—————
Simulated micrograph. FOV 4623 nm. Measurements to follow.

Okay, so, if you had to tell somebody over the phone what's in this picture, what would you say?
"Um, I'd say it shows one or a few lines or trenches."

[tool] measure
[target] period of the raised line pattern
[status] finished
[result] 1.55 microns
—————

__Work instruction__
A verbatim copy of all the records is to be produced.

__Task response__
Simulated micrograph. FOV 4623 nm. Measurements to follow.

Okay, so, if you had to tell somebody over the phone what's in this picture, what would you say?
"Um, I'd say it shows one or a few lines or trenches."

[tool] measure
[target] period of the raised line pattern
[status] finished
[result] 1.55 microns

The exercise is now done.